Information provided:
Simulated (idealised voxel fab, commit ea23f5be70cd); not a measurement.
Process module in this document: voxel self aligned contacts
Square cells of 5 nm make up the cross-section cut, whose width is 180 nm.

Work task:
Transcribe every line of the records, keeping each one exact.

Exercise solution:
Simulated (idealised voxel fab, commit ea23f5be70cd); not a measurement.
Process module in this document: voxel self aligned contacts
Square cells of 5 nm make up the cross-section cut, whose width is 180 nm.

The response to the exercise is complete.